**REQUIREMENT:**
Copy the records below word for word. Stop after the line that contains "Caption: Raised (X)".

**DATA SHOWN:**
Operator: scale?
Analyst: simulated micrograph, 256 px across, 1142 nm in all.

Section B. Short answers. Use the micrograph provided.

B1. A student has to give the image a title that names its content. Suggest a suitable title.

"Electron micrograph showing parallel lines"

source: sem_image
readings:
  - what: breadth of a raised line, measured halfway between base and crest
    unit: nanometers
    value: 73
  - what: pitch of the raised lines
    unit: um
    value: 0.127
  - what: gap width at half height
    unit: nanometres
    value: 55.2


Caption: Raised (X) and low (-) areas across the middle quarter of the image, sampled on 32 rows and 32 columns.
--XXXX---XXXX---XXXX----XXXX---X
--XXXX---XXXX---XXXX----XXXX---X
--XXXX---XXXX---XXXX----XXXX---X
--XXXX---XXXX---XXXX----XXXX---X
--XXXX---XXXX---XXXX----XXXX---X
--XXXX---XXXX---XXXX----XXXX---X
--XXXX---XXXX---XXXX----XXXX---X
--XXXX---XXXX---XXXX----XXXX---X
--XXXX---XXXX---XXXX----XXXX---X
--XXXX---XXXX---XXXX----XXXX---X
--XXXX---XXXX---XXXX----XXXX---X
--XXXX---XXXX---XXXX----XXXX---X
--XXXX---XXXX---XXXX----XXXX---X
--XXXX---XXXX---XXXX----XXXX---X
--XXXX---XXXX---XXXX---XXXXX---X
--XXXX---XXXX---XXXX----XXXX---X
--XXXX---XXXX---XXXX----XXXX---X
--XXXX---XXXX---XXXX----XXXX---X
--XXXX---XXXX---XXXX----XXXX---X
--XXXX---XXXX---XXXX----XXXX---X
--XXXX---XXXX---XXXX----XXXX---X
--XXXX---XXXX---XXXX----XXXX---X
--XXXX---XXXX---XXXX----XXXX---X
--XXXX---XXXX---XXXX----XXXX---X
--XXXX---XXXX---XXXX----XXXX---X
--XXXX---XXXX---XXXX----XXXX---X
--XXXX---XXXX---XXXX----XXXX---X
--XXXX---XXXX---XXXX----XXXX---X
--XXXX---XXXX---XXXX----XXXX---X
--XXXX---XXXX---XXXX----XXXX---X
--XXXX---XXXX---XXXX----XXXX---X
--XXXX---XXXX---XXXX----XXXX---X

**TASK SOLUTION:**
Operator: scale?
Analyst: simulated micrograph, 256 px across, 1142 nm in all.

Section B. Short answers. Use the micrograph provided.

B1. A student has to give the image a title that names its content. Suggest a suitable title.

"Electron micrograph showing parallel lines"

source: sem_image
readings:
  - what: breadth of a raised line, measured halfway between base and crest
    unit: nanometers
    value: 73
  - what: pitch of the raised lines
    unit: um
    value: 0.127
  - what: gap width at half height
    unit: nanometres
    value: 55.2


Caption: Raised (X) and low (-) areas across the middle quarter of the image, sampled on 32 rows and 32 columns.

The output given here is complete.